===== MATERIAL SUPPLIED =====

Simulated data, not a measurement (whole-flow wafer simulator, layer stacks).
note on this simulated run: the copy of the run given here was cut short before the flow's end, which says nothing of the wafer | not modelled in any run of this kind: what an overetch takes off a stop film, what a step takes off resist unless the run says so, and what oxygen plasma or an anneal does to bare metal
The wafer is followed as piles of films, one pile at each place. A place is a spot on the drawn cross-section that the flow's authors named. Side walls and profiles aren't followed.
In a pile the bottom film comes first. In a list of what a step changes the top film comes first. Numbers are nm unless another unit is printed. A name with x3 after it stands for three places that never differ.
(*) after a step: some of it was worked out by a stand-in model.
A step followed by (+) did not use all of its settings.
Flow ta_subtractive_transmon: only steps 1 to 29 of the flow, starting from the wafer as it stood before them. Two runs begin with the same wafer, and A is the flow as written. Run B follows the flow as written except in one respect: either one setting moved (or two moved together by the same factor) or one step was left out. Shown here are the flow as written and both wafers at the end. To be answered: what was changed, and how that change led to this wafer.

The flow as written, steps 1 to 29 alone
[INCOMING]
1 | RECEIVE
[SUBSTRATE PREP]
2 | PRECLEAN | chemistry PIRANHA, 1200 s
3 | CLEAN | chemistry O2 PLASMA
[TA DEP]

=====

WORK INSTRUCTION: Every line above is to be transcribed exactly.

EXPECTED ANSWER:
Simulated data, not a measurement (whole-flow wafer simulator, layer stacks).
note on this simulated run: the copy of the run given here was cut short before the flow's end, which says nothing of the wafer | not modelled in any run of this kind: what an overetch takes off a stop film, what a step takes off resist unless the run says so, and what oxygen plasma or an anneal does to bare metal
The wafer is followed as piles of films, one pile at each place. A place is a spot on the drawn cross-section that the flow's authors named. Side walls and profiles aren't followed.
In a pile the bottom film comes first. In a list of what a step changes the top film comes first. Numbers are nm unless another unit is printed. A name with x3 after it stands for three places that never differ.
(*) after a step: some of it was worked out by a stand-in model.
A step followed by (+) did not use all of its settings.
Flow ta_subtractive_transmon: only steps 1 to 29 of the flow, starting from the wafer as it stood before them. Two runs begin with the same wafer, and A is the flow as written. Run B follows the flow as written except in one respect: either one setting moved (or two moved together by the same factor) or one step was left out. Shown here are the flow as written and both wafers at the end. To be answered: what was changed, and how that change led to this wafer.

The flow as written, steps 1 to 29 alone
[INCOMING]
1 | RECEIVE
[SUBSTRATE PREP]
2 | PRECLEAN | chemistry PIRANHA, 1200 s
3 | CLEAN | chemistry O2 PLASMA
[TA DEP]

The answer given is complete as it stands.